**Activity:**
Starting at the line that holds "## SPLIT DETAILS" and stopping at the line that holds "- N5_BEOL_M11_COAT_63: time", restate the records below word for word, with both of those lines included.

**Study material:**
--

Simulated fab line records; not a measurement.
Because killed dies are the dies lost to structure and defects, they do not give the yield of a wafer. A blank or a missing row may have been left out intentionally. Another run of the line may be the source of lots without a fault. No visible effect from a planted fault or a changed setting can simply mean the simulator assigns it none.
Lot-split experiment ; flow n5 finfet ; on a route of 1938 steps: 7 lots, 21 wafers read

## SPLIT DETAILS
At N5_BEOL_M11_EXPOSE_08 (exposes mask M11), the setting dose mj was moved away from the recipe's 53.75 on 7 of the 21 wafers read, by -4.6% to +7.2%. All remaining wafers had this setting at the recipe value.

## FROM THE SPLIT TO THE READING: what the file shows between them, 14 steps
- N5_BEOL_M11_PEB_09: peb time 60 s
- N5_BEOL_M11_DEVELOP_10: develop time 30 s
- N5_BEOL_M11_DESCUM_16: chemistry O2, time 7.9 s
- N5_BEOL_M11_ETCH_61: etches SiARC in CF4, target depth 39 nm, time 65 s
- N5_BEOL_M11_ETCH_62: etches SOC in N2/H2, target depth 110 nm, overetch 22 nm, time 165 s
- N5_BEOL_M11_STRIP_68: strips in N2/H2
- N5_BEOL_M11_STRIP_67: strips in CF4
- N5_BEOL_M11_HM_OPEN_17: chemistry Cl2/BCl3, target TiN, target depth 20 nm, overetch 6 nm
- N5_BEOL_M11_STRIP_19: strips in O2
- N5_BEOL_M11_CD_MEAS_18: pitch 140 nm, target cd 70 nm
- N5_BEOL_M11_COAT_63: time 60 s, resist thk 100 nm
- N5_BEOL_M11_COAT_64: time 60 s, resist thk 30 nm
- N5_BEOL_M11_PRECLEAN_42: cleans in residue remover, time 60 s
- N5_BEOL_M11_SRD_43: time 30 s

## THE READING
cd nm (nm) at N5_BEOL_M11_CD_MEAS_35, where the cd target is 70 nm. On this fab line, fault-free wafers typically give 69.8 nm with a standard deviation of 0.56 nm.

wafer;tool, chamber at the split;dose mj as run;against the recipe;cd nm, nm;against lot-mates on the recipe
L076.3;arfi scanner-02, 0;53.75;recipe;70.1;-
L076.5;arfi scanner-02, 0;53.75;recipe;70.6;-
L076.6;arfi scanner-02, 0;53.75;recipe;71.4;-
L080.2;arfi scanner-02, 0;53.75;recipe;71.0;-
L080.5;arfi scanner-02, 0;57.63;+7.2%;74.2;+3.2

--

**Your response:**
## SPLIT DETAILS
At N5_BEOL_M11_EXPOSE_08 (exposes mask M11), the setting dose mj was moved away from the recipe's 53.75 on 7 of the 21 wafers read, by -4.6% to +7.2%. All remaining wafers had this setting at the recipe value.

## FROM THE SPLIT TO THE READING: what the file shows between them, 14 steps
- N5_BEOL_M11_PEB_09: peb time 60 s
- N5_BEOL_M11_DEVELOP_10: develop time 30 s
- N5_BEOL_M11_DESCUM_16: chemistry O2, time 7.9 s
- N5_BEOL_M11_ETCH_61: etches SiARC in CF4, target depth 39 nm, time 65 s
- N5_BEOL_M11_ETCH_62: etches SOC in N2/H2, target depth 110 nm, overetch 22 nm, time 165 s
- N5_BEOL_M11_STRIP_68: strips in N2/H2
- N5_BEOL_M11_STRIP_67: strips in CF4
- N5_BEOL_M11_HM_OPEN_17: chemistry Cl2/BCl3, target TiN, target depth 20 nm, overetch 6 nm
- N5_BEOL_M11_STRIP_19: strips in O2
- N5_BEOL_M11_CD_MEAS_18: pitch 140 nm, target cd 70 nm
- N5_BEOL_M11_COAT_63: time 60 s, resist thk 100 nm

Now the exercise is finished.